(REQUIREMENT):
Quote every entry word for word.

(SOURCE INFORMATION):
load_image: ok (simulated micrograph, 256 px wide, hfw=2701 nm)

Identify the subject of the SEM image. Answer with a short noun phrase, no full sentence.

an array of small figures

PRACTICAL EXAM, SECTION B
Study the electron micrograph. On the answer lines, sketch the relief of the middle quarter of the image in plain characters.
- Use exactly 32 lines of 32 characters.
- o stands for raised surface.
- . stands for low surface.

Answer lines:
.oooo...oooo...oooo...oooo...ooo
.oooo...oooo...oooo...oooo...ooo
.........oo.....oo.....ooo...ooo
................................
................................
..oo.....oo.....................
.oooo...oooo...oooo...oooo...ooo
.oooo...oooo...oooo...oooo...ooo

(WRITTEN SOLUTION):
load_image: ok (simulated micrograph, 256 px wide, hfw=2701 nm)

Identify the subject of the SEM image. Answer with a short noun phrase, no full sentence.

an array of small figures

PRACTICAL EXAM, SECTION B
Study the electron micrograph. On the answer lines, sketch the relief of the middle quarter of the image in plain characters.
- Use exactly 32 lines of 32 characters.
- o stands for raised surface.
- . stands for low surface.

Answer lines:
.oooo...oooo...oooo...oooo...ooo
.oooo...oooo...oooo...oooo...ooo
.........oo.....oo.....ooo...ooo
................................
................................
..oo.....oo.....................
.oooo...oooo...oooo...oooo...ooo
.oooo...oooo...oooo...oooo...ooo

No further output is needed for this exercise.